* **WORK INSTRUCTION**
Give again only those lines from the start of the entries through the line holding "P1: etch of", leaving them as they are.

* **DATA FOR ANALYSIS**
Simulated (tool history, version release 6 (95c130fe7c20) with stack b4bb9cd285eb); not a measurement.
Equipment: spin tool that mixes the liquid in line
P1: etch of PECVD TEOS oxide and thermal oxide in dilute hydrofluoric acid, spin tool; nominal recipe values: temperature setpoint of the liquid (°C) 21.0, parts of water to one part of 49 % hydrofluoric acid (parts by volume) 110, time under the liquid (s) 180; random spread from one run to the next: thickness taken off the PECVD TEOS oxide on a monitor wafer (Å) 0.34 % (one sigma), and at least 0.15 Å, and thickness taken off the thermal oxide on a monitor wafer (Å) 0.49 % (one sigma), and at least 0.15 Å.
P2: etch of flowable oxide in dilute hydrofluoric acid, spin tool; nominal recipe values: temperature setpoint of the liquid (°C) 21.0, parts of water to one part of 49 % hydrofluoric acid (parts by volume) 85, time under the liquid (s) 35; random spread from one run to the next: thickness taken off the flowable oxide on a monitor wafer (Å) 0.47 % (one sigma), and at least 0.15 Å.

* **EXERCISE RESPONSE**
Simulated (tool history, version release 6 (95c130fe7c20) with stack b4bb9cd285eb); not a measurement.
Equipment: spin tool that mixes the liquid in line
P1: etch of PECVD TEOS oxide and thermal oxide in dilute hydrofluoric acid, spin tool; nominal recipe values: temperature setpoint of the liquid (°C) 21.0, parts of water to one part of 49 % hydrofluoric acid (parts by volume) 110, time under the liquid (s) 180; random spread from one run to the next: thickness taken off the PECVD TEOS oxide on a monitor wafer (Å) 0.34 % (one sigma), and at least 0.15 Å, and thickness taken off the thermal oxide on a monitor wafer (Å) 0.49 % (one sigma), and at least 0.15 Å.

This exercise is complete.